- Record excerpts -
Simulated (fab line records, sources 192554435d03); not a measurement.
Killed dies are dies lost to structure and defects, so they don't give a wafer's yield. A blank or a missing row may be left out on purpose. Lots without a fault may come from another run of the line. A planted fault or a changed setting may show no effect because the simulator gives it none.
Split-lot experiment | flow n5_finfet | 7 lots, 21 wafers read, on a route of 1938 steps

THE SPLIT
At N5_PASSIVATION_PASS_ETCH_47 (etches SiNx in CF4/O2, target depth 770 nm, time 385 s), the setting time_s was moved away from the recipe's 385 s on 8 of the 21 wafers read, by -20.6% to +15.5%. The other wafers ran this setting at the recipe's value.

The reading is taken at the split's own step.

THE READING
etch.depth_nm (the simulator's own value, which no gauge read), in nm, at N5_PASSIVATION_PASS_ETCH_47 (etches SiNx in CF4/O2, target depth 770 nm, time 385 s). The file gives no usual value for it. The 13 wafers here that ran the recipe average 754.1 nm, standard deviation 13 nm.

- Exercise -
Using the material above, please reproduce each line exactly.

- Written reply -
Simulated (fab line records, sources 192554435d03); not a measurement.
Killed dies are dies lost to structure and defects, so they don't give a wafer's yield. A blank or a missing row may be left out on purpose. Lots without a fault may come from another run of the line. A planted fault or a changed setting may show no effect because the simulator gives it none.
Split-lot experiment | flow n5_finfet | 7 lots, 21 wafers read, on a route of 1938 steps

THE SPLIT
At N5_PASSIVATION_PASS_ETCH_47 (etches SiNx in CF4/O2, target depth 770 nm, time 385 s), the setting time_s was moved away from the recipe's 385 s on 8 of the 21 wafers read, by -20.6% to +15.5%. The other wafers ran this setting at the recipe's value.

The reading is taken at the split's own step.

THE READING
etch.depth_nm (the simulator's own value, which no gauge read), in nm, at N5_PASSIVATION_PASS_ETCH_47 (etches SiNx in CF4/O2, target depth 770 nm, time 385 s). The file gives no usual value for it. The 13 wafers here that ran the recipe average 754.1 nm, standard deviation 13 nm.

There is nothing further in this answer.